● TASK ITEM:
Nothing should differ between your answer and the records.

[EXTRACTED INFORMATION — start]

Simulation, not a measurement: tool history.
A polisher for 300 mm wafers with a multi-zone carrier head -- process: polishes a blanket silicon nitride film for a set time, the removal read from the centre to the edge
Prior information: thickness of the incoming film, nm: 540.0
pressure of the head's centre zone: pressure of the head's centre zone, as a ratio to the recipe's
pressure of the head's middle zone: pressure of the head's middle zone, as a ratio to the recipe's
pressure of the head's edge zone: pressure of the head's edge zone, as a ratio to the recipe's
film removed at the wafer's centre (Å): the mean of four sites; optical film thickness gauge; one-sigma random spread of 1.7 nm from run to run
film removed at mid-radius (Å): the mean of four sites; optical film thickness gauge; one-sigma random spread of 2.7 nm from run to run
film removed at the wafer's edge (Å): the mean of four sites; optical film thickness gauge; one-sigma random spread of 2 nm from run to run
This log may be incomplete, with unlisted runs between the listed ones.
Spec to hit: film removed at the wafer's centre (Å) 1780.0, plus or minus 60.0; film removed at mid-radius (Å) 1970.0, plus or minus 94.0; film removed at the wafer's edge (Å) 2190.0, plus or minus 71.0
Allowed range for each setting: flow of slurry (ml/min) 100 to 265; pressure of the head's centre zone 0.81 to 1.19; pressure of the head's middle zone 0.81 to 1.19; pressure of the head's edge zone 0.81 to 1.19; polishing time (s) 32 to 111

[EXTRACTED INFORMATION — finish]

● RESPONSE AREA:
Simulation, not a measurement: tool history.
A polisher for 300 mm wafers with a multi-zone carrier head -- process: polishes a blanket silicon nitride film for a set time, the removal read from the centre to the edge
Prior information: thickness of the incoming film, nm: 540.0
pressure of the head's centre zone: pressure of the head's centre zone, as a ratio to the recipe's
pressure of the head's middle zone: pressure of the head's middle zone, as a ratio to the recipe's
pressure of the head's edge zone: pressure of the head's edge zone, as a ratio to the recipe's
film removed at the wafer's centre (Å): the mean of four sites; optical film thickness gauge; one-sigma random spread of 1.7 nm from run to run
film removed at mid-radius (Å): the mean of four sites; optical film thickness gauge; one-sigma random spread of 2.7 nm from run to run
film removed at the wafer's edge (Å): the mean of four sites; optical film thickness gauge; one-sigma random spread of 2 nm from run to run
This log may be incomplete, with unlisted runs between the listed ones.
Spec to hit: film removed at the wafer's centre (Å) 1780.0, plus or minus 60.0; film removed at mid-radius (Å) 1970.0, plus or minus 94.0; film removed at the wafer's edge (Å) 2190.0, plus or minus 71.0
Allowed range for each setting: flow of slurry (ml/min) 100 to 265; pressure of the head's centre zone 0.81 to 1.19; pressure of the head's middle zone 0.81 to 1.19; pressure of the head's edge zone 0.81 to 1.19; polishing time (s) 32 to 111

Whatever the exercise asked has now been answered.